• _TASK ITEM_
From the data underneath, reproduce exactly the stretch that begins at the line with "## WHY IT WAS OPENED" and ends after the line with "L462 | day 23".

++++ DATA EXTRACTS
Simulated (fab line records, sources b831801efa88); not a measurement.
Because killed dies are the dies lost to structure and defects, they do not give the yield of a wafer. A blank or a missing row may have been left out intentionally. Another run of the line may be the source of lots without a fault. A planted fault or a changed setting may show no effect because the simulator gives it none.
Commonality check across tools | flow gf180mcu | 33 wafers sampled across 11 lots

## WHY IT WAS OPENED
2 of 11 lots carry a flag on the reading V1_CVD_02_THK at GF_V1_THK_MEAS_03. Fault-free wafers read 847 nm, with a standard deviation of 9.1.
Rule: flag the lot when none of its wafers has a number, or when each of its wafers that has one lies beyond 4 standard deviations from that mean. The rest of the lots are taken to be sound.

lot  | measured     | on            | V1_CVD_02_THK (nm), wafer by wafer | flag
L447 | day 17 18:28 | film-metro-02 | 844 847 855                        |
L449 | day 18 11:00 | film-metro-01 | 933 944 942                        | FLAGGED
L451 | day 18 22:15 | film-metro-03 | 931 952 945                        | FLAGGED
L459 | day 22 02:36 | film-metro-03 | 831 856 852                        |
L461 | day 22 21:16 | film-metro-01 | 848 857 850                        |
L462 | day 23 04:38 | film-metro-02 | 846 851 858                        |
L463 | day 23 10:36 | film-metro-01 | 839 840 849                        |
++++++++

• _TASK ANSWER_
## WHY IT WAS OPENED
2 of 11 lots carry a flag on the reading V1_CVD_02_THK at GF_V1_THK_MEAS_03. Fault-free wafers read 847 nm, with a standard deviation of 9.1.
Rule: flag the lot when none of its wafers has a number, or when each of its wafers that has one lies beyond 4 standard deviations from that mean. The rest of the lots are taken to be sound.

lot  | measured     | on            | V1_CVD_02_THK (nm), wafer by wafer | flag
L447 | day 17 18:28 | film-metro-02 | 844 847 855                        |
L449 | day 18 11:00 | film-metro-01 | 933 944 942                        | FLAGGED
L451 | day 18 22:15 | film-metro-03 | 931 952 945                        | FLAGGED
L459 | day 22 02:36 | film-metro-03 | 831 856 852                        |
L461 | day 22 21:16 | film-metro-01 | 848 857 850                        |
L462 | day 23 04:38 | film-metro-02 | 846 851 858                        |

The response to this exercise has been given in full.